## Action item
Restate the records that follow. Every word must match.

Data section start

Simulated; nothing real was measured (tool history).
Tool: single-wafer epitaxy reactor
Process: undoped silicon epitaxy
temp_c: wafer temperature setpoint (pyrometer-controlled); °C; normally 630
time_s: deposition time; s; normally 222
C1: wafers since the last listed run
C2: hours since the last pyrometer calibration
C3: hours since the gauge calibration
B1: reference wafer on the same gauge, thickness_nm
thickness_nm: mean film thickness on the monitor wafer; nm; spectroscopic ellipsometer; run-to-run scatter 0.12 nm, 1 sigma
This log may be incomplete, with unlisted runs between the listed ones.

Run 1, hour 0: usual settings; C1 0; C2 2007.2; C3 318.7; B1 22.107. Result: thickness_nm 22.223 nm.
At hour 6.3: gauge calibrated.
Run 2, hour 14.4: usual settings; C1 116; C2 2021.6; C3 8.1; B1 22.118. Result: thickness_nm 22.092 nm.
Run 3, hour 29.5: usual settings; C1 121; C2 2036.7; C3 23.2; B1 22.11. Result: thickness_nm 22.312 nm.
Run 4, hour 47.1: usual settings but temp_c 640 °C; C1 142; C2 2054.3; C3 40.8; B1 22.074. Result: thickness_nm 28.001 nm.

Data section end

## Answer space
Simulated; nothing real was measured (tool history).
Tool: single-wafer epitaxy reactor
Process: undoped silicon epitaxy
temp_c: wafer temperature setpoint (pyrometer-controlled); °C; normally 630
time_s: deposition time; s; normally 222
C1: wafers since the last listed run
C2: hours since the last pyrometer calibration
C3: hours since the gauge calibration
B1: reference wafer on the same gauge, thickness_nm
thickness_nm: mean film thickness on the monitor wafer; nm; spectroscopic ellipsometer; run-to-run scatter 0.12 nm, 1 sigma
This log may be incomplete, with unlisted runs between the listed ones.

Run 1, hour 0: usual settings; C1 0; C2 2007.2; C3 318.7; B1 22.107. Result: thickness_nm 22.223 nm.
At hour 6.3: gauge calibrated.
Run 2, hour 14.4: usual settings; C1 116; C2 2021.6; C3 8.1; B1 22.118. Result: thickness_nm 22.092 nm.
Run 3, hour 29.5: usual settings; C1 121; C2 2036.7; C3 23.2; B1 22.11. Result: thickness_nm 22.312 nm.
Run 4, hour 47.1: usual settings but temp_c 640 °C; C1 142; C2 2054.3; C3 40.8; B1 22.074. Result: thickness_nm 28.001 nm.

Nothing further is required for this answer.